[[ EXCERPTED RECORDS, beginning ]]

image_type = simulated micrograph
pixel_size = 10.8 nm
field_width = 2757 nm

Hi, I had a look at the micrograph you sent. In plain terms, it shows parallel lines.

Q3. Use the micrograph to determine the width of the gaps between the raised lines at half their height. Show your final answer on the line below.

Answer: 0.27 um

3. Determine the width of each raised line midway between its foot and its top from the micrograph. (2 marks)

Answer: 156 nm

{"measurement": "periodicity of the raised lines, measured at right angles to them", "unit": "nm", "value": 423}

[[ EXCERPTED RECORDS, end ]]

ASSIGNED TASK: The entries above must be transcribed word for word.

WRITTEN ANSWER:
image_type = simulated micrograph
pixel_size = 10.8 nm
field_width = 2757 nm

Hi, I had a look at the micrograph you sent. In plain terms, it shows parallel lines.

Q3. Use the micrograph to determine the width of the gaps between the raised lines at half their height. Show your final answer on the line below.

Answer: 0.27 um

3. Determine the width of each raised line midway between its foot and its top from the micrograph. (2 marks)

Answer: 156 nm

{"measurement": "periodicity of the raised lines, measured at right angles to them", "unit": "nm", "value": 423}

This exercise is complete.